* _WORK ITEM_
Print out the records precisely, keeping each line identical to its source.

*** DATA SHOWN Section Begins ***

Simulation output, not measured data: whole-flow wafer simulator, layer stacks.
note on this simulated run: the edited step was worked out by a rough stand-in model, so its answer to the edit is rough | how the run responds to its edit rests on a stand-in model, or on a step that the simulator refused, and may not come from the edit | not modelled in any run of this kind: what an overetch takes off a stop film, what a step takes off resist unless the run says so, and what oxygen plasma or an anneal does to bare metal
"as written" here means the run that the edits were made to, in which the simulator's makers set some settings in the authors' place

*** DATA SHOWN Section Ends ***

* _ANSWER SECTION_
Simulation output, not measured data: whole-flow wafer simulator, layer stacks.
note on this simulated run: the edited step was worked out by a rough stand-in model, so its answer to the edit is rough | how the run responds to its edit rests on a stand-in model, or on a step that the simulator refused, and may not come from the edit | not modelled in any run of this kind: what an overetch takes off a stop film, what a step takes off resist unless the run says so, and what oxygen plasma or an anneal does to bare metal
"as written" here means the run that the edits were made to, in which the simulator's makers set some settings in the authors' place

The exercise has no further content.